**WORK REQUEST**: Transcribe exactly the lines that fall between the one holding "A straight line" and the one holding "The same after", inclusive, from the entries below.

**DATA PROVIDED**:
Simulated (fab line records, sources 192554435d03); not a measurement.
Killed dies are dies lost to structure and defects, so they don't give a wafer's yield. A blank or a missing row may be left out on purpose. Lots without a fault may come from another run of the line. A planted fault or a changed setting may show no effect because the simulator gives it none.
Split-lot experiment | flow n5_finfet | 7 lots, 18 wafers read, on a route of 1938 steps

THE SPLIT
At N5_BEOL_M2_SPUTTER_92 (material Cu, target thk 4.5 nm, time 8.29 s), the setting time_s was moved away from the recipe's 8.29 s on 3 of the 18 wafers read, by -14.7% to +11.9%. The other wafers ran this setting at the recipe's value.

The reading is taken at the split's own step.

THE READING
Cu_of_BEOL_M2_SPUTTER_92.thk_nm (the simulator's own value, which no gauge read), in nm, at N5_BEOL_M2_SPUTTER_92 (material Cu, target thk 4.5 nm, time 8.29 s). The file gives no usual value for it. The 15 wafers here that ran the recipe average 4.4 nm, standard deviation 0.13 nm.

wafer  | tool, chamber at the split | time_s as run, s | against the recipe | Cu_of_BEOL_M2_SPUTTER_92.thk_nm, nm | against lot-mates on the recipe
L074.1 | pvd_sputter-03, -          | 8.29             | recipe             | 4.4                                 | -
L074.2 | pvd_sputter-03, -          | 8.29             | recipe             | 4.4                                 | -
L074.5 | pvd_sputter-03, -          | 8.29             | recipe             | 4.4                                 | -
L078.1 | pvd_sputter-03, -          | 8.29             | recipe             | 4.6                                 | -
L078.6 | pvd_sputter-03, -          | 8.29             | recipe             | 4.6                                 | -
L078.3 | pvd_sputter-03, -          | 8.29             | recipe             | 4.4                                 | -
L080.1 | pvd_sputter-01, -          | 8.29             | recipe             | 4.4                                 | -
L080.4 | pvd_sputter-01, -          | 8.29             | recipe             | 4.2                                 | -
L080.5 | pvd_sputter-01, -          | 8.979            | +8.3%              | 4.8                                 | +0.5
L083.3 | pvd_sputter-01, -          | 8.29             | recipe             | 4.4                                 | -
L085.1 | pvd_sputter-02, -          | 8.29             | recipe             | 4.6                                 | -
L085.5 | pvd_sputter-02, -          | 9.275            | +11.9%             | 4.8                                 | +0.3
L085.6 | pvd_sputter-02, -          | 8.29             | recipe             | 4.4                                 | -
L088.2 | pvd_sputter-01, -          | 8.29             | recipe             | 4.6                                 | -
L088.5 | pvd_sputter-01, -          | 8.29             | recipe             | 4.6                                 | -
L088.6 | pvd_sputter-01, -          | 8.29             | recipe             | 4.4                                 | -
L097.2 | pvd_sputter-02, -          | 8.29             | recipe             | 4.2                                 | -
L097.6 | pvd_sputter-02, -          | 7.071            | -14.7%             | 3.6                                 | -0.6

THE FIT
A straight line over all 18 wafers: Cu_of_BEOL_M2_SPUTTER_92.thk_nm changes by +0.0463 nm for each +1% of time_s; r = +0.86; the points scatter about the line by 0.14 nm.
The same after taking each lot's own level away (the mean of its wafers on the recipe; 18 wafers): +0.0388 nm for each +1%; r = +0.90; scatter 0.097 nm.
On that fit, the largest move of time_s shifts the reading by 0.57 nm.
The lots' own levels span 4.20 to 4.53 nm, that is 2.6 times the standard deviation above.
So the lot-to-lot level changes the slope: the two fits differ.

**EXERCISE RESPONSE**:
A straight line over all 18 wafers: Cu_of_BEOL_M2_SPUTTER_92.thk_nm changes by +0.0463 nm for each +1% of time_s; r = +0.86; the points scatter about the line by 0.14 nm.
The same after taking each lot's own level away (the mean of its wafers on the recipe; 18 wafers): +0.0388 nm for each +1%; r = +0.90; scatter 0.097 nm.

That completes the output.